[Start of section]
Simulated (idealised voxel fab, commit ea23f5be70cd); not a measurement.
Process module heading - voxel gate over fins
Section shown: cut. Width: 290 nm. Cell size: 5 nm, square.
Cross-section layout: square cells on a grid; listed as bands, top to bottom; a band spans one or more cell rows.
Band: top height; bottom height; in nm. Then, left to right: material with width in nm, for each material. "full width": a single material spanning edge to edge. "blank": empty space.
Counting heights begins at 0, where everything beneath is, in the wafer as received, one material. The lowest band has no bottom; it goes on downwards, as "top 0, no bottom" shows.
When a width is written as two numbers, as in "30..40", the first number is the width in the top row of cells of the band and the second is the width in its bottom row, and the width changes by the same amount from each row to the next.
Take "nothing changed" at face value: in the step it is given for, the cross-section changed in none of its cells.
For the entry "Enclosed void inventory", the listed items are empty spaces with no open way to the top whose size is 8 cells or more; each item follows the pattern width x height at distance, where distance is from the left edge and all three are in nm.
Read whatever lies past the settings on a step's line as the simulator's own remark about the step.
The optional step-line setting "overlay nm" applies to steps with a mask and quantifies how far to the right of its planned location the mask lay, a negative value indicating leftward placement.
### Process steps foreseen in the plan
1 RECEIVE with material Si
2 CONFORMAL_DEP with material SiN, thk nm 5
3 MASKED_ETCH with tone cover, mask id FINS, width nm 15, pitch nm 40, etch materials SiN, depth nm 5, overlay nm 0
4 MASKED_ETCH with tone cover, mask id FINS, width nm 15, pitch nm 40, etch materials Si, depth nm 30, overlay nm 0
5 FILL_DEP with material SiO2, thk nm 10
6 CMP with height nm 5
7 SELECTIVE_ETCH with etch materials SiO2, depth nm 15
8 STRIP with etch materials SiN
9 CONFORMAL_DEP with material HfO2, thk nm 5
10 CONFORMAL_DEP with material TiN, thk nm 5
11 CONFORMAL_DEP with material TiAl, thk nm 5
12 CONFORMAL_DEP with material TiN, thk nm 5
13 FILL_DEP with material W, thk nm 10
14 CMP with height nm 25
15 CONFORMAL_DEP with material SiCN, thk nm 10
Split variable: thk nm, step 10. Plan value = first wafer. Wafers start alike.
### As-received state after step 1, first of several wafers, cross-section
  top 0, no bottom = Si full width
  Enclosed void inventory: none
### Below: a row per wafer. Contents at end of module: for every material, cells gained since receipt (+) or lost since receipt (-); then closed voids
[End of section]

WORK TASK: Transcribe only the lines from the beginning of the entries to the line with "of its cells.", inclusive, exactly as written.

ANSWER SECTION:
Simulated (idealised voxel fab, commit ea23f5be70cd); not a measurement.
Process module heading - voxel gate over fins
Section shown: cut. Width: 290 nm. Cell size: 5 nm, square.
Cross-section layout: square cells on a grid; listed as bands, top to bottom; a band spans one or more cell rows.
Band: top height; bottom height; in nm. Then, left to right: material with width in nm, for each material. "full width": a single material spanning edge to edge. "blank": empty space.
Counting heights begins at 0, where everything beneath is, in the wafer as received, one material. The lowest band has no bottom; it goes on downwards, as "top 0, no bottom" shows.
When a width is written as two numbers, as in "30..40", the first number is the width in the top row of cells of the band and the second is the width in its bottom row, and the width changes by the same amount from each row to the next.
Take "nothing changed" at face value: in the step it is given for, the cross-section changed in none of its cells.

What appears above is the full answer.